### Brief
How do the records below read from their first line through the line containing "L764,day 10 20:13,film-metro-02,422"? Write those lines out exactly.

### Recorded information
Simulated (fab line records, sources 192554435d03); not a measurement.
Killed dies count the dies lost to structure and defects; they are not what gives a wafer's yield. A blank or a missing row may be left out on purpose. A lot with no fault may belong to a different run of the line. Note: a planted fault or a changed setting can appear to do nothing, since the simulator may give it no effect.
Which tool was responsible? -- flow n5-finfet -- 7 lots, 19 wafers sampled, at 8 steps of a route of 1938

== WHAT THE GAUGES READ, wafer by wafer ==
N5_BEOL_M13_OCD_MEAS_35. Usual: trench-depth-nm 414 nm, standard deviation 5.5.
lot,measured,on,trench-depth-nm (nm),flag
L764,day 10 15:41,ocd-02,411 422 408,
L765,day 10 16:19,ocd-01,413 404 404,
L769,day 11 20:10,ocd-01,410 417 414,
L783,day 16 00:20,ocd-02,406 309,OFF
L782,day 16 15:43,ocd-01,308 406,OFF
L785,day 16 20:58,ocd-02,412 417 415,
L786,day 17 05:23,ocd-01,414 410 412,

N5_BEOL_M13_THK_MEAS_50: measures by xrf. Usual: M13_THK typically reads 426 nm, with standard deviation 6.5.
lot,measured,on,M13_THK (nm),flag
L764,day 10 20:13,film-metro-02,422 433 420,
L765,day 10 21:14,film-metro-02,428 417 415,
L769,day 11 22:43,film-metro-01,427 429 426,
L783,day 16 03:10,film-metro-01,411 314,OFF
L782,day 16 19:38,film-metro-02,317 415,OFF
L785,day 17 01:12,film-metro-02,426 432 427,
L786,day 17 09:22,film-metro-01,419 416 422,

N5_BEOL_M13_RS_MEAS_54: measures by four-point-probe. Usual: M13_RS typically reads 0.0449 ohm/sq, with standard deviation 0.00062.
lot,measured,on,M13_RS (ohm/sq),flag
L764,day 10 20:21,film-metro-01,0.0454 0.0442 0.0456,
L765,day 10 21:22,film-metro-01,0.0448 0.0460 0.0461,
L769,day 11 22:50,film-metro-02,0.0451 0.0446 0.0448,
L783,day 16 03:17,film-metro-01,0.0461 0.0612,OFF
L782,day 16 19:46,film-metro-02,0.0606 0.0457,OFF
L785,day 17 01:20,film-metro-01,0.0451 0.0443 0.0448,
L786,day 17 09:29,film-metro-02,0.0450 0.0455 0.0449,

### Exercise solution
Simulated (fab line records, sources 192554435d03); not a measurement.
Killed dies count the dies lost to structure and defects; they are not what gives a wafer's yield. A blank or a missing row may be left out on purpose. A lot with no fault may belong to a different run of the line. Note: a planted fault or a changed setting can appear to do nothing, since the simulator may give it no effect.
Which tool was responsible? -- flow n5-finfet -- 7 lots, 19 wafers sampled, at 8 steps of a route of 1938

== WHAT THE GAUGES READ, wafer by wafer ==
N5_BEOL_M13_OCD_MEAS_35. Usual: trench-depth-nm 414 nm, standard deviation 5.5.
lot,measured,on,trench-depth-nm (nm),flag
L764,day 10 15:41,ocd-02,411 422 408,
L765,day 10 16:19,ocd-01,413 404 404,
L769,day 11 20:10,ocd-01,410 417 414,
L783,day 16 00:20,ocd-02,406 309,OFF
L782,day 16 15:43,ocd-01,308 406,OFF
L785,day 16 20:58,ocd-02,412 417 415,
L786,day 17 05:23,ocd-01,414 410 412,

N5_BEOL_M13_THK_MEAS_50: measures by xrf. Usual: M13_THK typically reads 426 nm, with standard deviation 6.5.
lot,measured,on,M13_THK (nm),flag
L764,day 10 20:13,film-metro-02,422 433 420,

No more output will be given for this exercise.